-- Requirement --
Your answer must hold only the lines below from the line containing "[FIELD ISO]" through the line containing "12 ETCH: chemistry", each reproduced exactly.

-- Data for analysis --
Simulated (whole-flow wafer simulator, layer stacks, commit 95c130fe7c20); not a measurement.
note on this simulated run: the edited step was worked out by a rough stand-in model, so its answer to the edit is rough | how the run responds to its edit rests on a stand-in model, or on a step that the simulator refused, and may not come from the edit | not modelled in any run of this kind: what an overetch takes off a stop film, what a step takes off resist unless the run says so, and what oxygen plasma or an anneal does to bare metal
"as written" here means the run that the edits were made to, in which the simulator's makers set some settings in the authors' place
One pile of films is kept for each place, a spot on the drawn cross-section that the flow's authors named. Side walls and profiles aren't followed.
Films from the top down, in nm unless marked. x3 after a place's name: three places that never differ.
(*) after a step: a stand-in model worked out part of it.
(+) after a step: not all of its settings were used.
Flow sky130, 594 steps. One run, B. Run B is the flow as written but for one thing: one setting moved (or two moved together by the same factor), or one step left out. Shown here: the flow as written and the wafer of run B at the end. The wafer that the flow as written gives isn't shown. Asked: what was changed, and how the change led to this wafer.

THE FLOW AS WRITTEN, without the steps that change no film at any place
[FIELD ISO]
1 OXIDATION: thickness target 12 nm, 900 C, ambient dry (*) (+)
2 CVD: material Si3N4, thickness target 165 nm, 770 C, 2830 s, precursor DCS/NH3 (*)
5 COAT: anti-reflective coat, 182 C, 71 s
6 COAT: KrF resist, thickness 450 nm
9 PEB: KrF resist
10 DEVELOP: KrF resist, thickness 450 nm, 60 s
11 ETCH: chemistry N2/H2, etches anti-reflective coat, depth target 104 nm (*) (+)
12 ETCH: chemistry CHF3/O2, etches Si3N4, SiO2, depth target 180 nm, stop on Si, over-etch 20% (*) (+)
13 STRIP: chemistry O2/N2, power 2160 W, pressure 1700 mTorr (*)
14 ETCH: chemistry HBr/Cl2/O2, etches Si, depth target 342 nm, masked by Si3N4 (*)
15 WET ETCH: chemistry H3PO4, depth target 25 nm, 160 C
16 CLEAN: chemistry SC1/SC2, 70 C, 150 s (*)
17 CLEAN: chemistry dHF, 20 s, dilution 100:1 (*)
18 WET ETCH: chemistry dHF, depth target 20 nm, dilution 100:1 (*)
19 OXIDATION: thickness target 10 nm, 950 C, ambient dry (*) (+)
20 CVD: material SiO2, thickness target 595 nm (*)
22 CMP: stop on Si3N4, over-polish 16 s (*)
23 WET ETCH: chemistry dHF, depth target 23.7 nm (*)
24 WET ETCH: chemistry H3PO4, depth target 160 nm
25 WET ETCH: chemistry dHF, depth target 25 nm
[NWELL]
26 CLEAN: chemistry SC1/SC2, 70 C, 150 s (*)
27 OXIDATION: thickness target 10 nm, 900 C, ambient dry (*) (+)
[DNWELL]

-- Exercise result --
[FIELD ISO]
1 OXIDATION: thickness target 12 nm, 900 C, ambient dry (*) (+)
2 CVD: material Si3N4, thickness target 165 nm, 770 C, 2830 s, precursor DCS/NH3 (*)
5 COAT: anti-reflective coat, 182 C, 71 s
6 COAT: KrF resist, thickness 450 nm
9 PEB: KrF resist
10 DEVELOP: KrF resist, thickness 450 nm, 60 s
11 ETCH: chemistry N2/H2, etches anti-reflective coat, depth target 104 nm (*) (+)
12 ETCH: chemistry CHF3/O2, etches Si3N4, SiO2, depth target 180 nm, stop on Si, over-etch 20% (*) (+)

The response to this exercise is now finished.